§ **Recorded data**
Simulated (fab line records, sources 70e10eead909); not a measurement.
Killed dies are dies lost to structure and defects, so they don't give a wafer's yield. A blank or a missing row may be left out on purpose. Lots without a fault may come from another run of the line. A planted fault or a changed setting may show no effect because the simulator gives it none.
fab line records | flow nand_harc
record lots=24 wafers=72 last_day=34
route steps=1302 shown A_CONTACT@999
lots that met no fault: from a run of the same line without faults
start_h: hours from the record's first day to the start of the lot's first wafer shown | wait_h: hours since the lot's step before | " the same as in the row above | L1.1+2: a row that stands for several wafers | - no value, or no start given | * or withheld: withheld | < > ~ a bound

§ **Work task**
Set the entries above down once more, exactly as they stand.

§ **Exercise answer**
Simulated (fab line records, sources 70e10eead909); not a measurement.
Killed dies are dies lost to structure and defects, so they don't give a wafer's yield. A blank or a missing row may be left out on purpose. Lots without a fault may come from another run of the line. A planted fault or a changed setting may show no effect because the simulator gives it none.
fab line records | flow nand_harc
record lots=24 wafers=72 last_day=34
route steps=1302 shown A_CONTACT@999
lots that met no fault: from a run of the same line without faults
start_h: hours from the record's first day to the start of the lot's first wafer shown | wait_h: hours since the lot's step before | " the same as in the row above | L1.1+2: a row that stands for several wafers | - no value, or no start given | * or withheld: withheld | < > ~ a bound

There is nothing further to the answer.